· · · ·

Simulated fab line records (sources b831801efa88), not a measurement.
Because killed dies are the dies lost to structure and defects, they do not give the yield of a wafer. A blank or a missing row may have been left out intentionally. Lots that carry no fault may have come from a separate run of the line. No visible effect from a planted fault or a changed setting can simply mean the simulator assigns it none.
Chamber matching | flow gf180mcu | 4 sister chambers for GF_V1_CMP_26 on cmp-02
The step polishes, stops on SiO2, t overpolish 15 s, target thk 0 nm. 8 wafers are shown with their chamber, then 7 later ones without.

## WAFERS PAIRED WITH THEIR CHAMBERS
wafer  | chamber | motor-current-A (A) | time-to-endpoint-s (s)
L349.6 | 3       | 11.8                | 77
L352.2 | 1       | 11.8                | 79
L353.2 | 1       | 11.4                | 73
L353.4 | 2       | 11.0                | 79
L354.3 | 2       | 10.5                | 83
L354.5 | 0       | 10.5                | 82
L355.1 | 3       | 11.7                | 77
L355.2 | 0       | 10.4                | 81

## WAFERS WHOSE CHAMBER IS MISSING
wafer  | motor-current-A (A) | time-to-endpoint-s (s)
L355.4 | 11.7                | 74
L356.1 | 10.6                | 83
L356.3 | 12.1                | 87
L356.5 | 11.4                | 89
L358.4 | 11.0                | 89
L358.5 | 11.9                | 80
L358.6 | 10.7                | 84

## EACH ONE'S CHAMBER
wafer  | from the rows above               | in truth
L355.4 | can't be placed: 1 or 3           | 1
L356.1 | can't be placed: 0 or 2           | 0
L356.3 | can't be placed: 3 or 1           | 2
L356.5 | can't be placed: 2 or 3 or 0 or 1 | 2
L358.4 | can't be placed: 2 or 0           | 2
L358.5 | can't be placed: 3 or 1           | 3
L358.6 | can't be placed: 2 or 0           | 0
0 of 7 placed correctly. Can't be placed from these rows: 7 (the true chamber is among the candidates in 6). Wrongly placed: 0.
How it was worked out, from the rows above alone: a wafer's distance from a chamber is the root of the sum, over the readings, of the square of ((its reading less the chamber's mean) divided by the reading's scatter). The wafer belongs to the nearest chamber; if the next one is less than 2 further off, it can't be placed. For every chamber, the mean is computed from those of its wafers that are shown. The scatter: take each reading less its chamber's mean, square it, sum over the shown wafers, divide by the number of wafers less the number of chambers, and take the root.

· · · ·

Everything from the first line of the data through the line containing "## WAFERS PAIRED WITH THEIR CHAMBERS" should be echoed exactly. Add nothing.

Simulated fab line records (sources b831801efa88), not a measurement.
Because killed dies are the dies lost to structure and defects, they do not give the yield of a wafer. A blank or a missing row may have been left out intentionally. Lots that carry no fault may have come from a separate run of the line. No visible effect from a planted fault or a changed setting can simply mean the simulator assigns it none.
Chamber matching | flow gf180mcu | 4 sister chambers for GF_V1_CMP_26 on cmp-02
The step polishes, stops on SiO2, t overpolish 15 s, target thk 0 nm. 8 wafers are shown with their chamber, then 7 later ones without.

## WAFERS PAIRED WITH THEIR CHAMBERS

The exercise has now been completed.